■ Given data ■
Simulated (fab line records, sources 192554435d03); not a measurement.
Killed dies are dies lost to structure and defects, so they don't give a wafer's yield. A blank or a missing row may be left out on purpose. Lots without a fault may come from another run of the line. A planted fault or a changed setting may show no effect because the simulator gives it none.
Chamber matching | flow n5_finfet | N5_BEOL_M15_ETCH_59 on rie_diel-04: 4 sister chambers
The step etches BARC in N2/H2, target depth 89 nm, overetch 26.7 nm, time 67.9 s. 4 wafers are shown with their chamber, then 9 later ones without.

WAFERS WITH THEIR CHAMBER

■ Work request ■
Write each record out again exactly.

■ Task answer ■
Simulated (fab line records, sources 192554435d03); not a measurement.
Killed dies are dies lost to structure and defects, so they don't give a wafer's yield. A blank or a missing row may be left out on purpose. Lots without a fault may come from another run of the line. A planted fault or a changed setting may show no effect because the simulator gives it none.
Chamber matching | flow n5_finfet | N5_BEOL_M15_ETCH_59 on rie_diel-04: 4 sister chambers
The step etches BARC in N2/H2, target depth 89 nm, overetch 26.7 nm, time 67.9 s. 4 wafers are shown with their chamber, then 9 later ones without.

WAFERS WITH THEIR CHAMBER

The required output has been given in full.